ACTION ITEM: In the listing that follows, the range to quote begins at the line that has "[operator] H raised, L low" and ends after the line that has "HLLLLHHHHHLLLHHHHLLLLLLLLHHHLLLL"; quote it verbatim and add nothing.

INFORMATION SUPPLIED:
=== Begin Enclosure ===

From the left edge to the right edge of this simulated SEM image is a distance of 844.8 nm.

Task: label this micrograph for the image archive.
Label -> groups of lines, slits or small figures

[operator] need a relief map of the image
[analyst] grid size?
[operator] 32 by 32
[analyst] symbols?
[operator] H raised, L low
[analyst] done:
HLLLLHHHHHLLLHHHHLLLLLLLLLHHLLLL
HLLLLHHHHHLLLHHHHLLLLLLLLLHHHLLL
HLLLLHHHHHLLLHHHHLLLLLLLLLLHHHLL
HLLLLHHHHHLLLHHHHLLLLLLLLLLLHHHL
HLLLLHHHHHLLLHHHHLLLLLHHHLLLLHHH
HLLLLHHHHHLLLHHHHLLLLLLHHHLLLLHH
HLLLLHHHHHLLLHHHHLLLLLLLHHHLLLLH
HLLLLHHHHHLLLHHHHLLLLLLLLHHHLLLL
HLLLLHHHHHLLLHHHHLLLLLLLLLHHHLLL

=== End Enclosure ===

RESPONSE BOX:
[operator] H raised, L low
[analyst] done:
HLLLLHHHHHLLLHHHHLLLLLLLLLHHLLLL
HLLLLHHHHHLLLHHHHLLLLLLLLLHHHLLL
HLLLLHHHHHLLLHHHHLLLLLLLLLLHHHLL
HLLLLHHHHHLLLHHHHLLLLLLLLLLLHHHL
HLLLLHHHHHLLLHHHHLLLLLHHHLLLLHHH
HLLLLHHHHHLLLHHHHLLLLLLHHHLLLLHH
HLLLLHHHHHLLLHHHHLLLLLLLHHHLLLLH
HLLLLHHHHHLLLHHHHLLLLLLLLHHHLLLL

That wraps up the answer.